- Records provided:
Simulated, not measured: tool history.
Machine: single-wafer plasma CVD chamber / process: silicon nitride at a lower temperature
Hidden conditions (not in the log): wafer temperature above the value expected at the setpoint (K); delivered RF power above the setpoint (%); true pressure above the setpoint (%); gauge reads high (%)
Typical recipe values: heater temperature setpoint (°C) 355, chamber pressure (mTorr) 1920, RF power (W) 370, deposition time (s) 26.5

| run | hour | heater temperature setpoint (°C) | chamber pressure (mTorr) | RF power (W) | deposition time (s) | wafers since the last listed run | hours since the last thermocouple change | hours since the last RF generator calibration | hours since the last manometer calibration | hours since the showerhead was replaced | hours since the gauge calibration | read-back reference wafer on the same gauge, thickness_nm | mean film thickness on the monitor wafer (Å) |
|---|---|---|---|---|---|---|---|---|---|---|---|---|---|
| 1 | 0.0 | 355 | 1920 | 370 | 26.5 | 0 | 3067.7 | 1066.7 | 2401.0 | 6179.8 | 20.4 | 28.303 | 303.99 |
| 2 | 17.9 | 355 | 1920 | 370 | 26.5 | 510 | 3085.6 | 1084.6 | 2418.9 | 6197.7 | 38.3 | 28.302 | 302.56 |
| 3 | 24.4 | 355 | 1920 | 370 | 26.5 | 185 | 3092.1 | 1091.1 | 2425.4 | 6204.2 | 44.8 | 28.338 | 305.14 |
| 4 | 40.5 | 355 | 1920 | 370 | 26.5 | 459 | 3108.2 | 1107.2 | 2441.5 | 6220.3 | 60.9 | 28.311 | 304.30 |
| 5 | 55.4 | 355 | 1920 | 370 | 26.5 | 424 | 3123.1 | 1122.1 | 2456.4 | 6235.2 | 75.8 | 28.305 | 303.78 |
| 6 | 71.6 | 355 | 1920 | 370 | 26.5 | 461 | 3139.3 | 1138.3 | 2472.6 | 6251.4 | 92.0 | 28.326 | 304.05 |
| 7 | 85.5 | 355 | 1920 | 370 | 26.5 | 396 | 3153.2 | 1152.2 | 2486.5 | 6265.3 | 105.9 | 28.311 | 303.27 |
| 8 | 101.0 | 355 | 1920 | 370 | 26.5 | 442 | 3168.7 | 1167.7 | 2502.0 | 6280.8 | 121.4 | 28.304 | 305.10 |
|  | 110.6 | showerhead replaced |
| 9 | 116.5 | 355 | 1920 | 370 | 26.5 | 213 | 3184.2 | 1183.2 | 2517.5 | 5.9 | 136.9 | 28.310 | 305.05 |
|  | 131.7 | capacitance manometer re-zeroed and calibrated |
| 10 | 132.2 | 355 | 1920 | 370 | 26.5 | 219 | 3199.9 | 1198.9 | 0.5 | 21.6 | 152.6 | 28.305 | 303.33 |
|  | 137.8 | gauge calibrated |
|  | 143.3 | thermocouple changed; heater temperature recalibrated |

- Exercise: Write out word for word only the lines from the start of the entries down to the line with "28.302 | 302.56 |", please, including both ends.

- Task result:
Simulated, not measured: tool history.
Machine: single-wafer plasma CVD chamber / process: silicon nitride at a lower temperature
Hidden conditions (not in the log): wafer temperature above the value expected at the setpoint (K); delivered RF power above the setpoint (%); true pressure above the setpoint (%); gauge reads high (%)
Typical recipe values: heater temperature setpoint (°C) 355, chamber pressure (mTorr) 1920, RF power (W) 370, deposition time (s) 26.5

| run | hour | heater temperature setpoint (°C) | chamber pressure (mTorr) | RF power (W) | deposition time (s) | wafers since the last listed run | hours since the last thermocouple change | hours since the last RF generator calibration | hours since the last manometer calibration | hours since the showerhead was replaced | hours since the gauge calibration | read-back reference wafer on the same gauge, thickness_nm | mean film thickness on the monitor wafer (Å) |
|---|---|---|---|---|---|---|---|---|---|---|---|---|---|
| 1 | 0.0 | 355 | 1920 | 370 | 26.5 | 0 | 3067.7 | 1066.7 | 2401.0 | 6179.8 | 20.4 | 28.303 | 303.99 |
| 2 | 17.9 | 355 | 1920 | 370 | 26.5 | 510 | 3085.6 | 1084.6 | 2418.9 | 6197.7 | 38.3 | 28.302 | 302.56 |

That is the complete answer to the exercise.